• Supplied data
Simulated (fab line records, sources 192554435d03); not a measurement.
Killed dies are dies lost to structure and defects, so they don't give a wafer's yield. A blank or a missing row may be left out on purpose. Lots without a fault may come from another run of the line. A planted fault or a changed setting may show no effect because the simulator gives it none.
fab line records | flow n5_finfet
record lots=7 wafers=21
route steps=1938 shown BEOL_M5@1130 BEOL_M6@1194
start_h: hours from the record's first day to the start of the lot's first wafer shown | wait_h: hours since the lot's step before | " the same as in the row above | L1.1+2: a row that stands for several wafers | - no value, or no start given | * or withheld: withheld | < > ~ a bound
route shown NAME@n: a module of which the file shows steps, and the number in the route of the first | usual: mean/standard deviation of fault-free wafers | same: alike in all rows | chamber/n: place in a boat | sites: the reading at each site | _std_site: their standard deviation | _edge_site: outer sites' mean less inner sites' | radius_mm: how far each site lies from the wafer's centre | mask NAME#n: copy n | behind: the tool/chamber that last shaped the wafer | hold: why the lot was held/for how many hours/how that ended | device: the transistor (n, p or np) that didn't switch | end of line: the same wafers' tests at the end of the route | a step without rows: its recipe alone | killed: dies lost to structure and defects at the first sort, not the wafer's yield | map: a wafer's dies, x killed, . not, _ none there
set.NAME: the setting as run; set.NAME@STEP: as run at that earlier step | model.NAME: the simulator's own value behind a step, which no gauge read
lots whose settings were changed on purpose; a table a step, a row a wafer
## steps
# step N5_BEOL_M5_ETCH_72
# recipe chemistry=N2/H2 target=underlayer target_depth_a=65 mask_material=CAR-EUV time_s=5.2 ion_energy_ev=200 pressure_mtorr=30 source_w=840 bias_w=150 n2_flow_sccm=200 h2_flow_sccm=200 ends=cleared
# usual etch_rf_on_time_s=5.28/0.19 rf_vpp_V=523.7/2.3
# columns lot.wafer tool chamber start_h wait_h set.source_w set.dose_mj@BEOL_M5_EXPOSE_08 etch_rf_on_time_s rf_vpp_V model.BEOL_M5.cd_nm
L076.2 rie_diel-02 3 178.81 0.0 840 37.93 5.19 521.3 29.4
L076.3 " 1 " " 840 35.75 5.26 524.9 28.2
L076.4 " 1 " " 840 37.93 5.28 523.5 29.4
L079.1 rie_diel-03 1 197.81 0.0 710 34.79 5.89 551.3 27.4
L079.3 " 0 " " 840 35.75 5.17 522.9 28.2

• Exercise
Lines from the start of the material above through the line containing "route steps=1938 shown" are to be duplicated exactly, and only those.

• Task output
Simulated (fab line records, sources 192554435d03); not a measurement.
Killed dies are dies lost to structure and defects, so they don't give a wafer's yield. A blank or a missing row may be left out on purpose. Lots without a fault may come from another run of the line. A planted fault or a changed setting may show no effect because the simulator gives it none.
fab line records | flow n5_finfet
record lots=7 wafers=21
route steps=1938 shown BEOL_M5@1130 BEOL_M6@1194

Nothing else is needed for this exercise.